________________________________________

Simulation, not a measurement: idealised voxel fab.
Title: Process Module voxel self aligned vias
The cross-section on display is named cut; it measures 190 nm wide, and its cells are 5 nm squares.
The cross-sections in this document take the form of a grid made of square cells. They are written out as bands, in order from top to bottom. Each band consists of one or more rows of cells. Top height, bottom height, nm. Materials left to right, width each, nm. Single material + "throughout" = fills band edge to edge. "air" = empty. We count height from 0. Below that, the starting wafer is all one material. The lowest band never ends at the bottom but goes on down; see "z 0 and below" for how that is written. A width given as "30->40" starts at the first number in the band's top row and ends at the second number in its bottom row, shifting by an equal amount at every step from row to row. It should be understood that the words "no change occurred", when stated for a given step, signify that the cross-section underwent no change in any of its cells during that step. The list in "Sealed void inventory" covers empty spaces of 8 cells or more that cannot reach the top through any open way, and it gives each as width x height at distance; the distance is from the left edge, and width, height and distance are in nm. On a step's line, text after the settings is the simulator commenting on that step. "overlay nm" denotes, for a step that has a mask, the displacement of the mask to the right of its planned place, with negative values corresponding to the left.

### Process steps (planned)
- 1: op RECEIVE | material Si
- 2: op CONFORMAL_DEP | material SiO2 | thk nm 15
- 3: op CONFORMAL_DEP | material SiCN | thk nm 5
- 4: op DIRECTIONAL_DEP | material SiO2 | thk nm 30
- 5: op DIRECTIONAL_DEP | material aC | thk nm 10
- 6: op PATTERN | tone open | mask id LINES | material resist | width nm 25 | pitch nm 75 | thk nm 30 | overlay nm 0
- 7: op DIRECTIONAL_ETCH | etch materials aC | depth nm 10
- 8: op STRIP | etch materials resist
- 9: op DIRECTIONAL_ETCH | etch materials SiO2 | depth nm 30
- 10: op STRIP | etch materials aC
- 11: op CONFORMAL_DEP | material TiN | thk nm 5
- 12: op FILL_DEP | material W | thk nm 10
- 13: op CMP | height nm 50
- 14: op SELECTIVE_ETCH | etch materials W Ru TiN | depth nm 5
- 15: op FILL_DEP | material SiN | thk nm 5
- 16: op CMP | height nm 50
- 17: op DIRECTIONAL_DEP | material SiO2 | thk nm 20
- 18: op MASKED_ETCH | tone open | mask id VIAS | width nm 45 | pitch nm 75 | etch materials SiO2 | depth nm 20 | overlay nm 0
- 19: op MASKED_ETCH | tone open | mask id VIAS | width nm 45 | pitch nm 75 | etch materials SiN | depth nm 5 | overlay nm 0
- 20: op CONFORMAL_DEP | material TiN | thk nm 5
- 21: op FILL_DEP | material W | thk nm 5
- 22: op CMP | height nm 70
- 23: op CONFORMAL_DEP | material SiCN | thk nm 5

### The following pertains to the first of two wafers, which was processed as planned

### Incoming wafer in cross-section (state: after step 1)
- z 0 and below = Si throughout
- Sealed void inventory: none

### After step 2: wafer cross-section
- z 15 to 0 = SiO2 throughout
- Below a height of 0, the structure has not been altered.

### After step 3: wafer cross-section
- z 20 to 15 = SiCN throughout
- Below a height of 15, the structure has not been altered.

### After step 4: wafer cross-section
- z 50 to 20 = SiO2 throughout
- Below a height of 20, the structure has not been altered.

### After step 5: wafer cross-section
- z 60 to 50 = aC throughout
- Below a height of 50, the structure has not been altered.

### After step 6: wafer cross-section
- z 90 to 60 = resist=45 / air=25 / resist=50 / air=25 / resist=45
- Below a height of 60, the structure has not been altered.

________________________________________

Starting at the line above that contains "### After step 2: wafer cross-section", repeat each line exactly up to and including the line that contains "- z 90 to 60", and stop there.

_Result:_
### After step 2: wafer cross-section
- z 15 to 0 = SiO2 throughout
- Below a height of 0, the structure has not been altered.

### After step 3: wafer cross-section
- z 20 to 15 = SiCN throughout
- Below a height of 15, the structure has not been altered.

### After step 4: wafer cross-section
- z 50 to 20 = SiO2 throughout
- Below a height of 20, the structure has not been altered.

### After step 5: wafer cross-section
- z 60 to 50 = aC throughout
- Below a height of 50, the structure has not been altered.

### After step 6: wafer cross-section
- z 90 to 60 = resist=45 / air=25 / resist=50 / air=25 / resist=45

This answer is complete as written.